BRIEF
The lines from the start of the records through the one containing "This log may" are to be transcribed exactly, and nothing else.

....
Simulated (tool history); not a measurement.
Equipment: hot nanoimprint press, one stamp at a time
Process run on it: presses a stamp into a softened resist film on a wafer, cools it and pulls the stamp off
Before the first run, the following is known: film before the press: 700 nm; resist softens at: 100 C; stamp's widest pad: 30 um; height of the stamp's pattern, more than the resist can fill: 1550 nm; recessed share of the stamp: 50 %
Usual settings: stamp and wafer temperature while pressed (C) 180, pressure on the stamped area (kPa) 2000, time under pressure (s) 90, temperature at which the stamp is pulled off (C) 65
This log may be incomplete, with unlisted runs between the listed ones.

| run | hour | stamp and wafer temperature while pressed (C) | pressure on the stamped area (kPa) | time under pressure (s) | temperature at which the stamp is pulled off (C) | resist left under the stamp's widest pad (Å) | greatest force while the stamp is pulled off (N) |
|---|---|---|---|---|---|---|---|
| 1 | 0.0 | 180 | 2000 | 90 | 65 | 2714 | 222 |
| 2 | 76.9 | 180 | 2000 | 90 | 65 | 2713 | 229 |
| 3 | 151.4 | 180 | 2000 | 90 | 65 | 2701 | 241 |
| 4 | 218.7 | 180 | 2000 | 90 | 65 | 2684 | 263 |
....

YOUR RESPONSE
Simulated (tool history); not a measurement.
Equipment: hot nanoimprint press, one stamp at a time
Process run on it: presses a stamp into a softened resist film on a wafer, cools it and pulls the stamp off
Before the first run, the following is known: film before the press: 700 nm; resist softens at: 100 C; stamp's widest pad: 30 um; height of the stamp's pattern, more than the resist can fill: 1550 nm; recessed share of the stamp: 50 %
Usual settings: stamp and wafer temperature while pressed (C) 180, pressure on the stamped area (kPa) 2000, time under pressure (s) 90, temperature at which the stamp is pulled off (C) 65
This log may be incomplete, with unlisted runs between the listed ones.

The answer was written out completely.